-----
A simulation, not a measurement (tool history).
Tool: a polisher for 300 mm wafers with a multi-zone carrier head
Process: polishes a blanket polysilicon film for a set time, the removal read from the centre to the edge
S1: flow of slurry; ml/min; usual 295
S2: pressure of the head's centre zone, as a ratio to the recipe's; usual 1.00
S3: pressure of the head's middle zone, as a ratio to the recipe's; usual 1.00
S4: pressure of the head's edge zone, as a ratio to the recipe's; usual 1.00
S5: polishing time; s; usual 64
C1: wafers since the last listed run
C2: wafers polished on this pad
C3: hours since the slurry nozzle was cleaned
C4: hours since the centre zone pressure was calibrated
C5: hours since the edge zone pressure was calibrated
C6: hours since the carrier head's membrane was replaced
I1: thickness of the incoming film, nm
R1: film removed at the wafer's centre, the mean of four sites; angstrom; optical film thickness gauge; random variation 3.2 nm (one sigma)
-----

Work request:
Return the entries above, every line intact.

Exercise solution:
A simulation, not a measurement (tool history).
Tool: a polisher for 300 mm wafers with a multi-zone carrier head
Process: polishes a blanket polysilicon film for a set time, the removal read from the centre to the edge
S1: flow of slurry; ml/min; usual 295
S2: pressure of the head's centre zone, as a ratio to the recipe's; usual 1.00
S3: pressure of the head's middle zone, as a ratio to the recipe's; usual 1.00
S4: pressure of the head's edge zone, as a ratio to the recipe's; usual 1.00
S5: polishing time; s; usual 64
C1: wafers since the last listed run
C2: wafers polished on this pad
C3: hours since the slurry nozzle was cleaned
C4: hours since the centre zone pressure was calibrated
C5: hours since the edge zone pressure was calibrated
C6: hours since the carrier head's membrane was replaced
I1: thickness of the incoming film, nm
R1: film removed at the wafer's centre, the mean of four sites; angstrom; optical film thickness gauge; random variation 3.2 nm (one sigma)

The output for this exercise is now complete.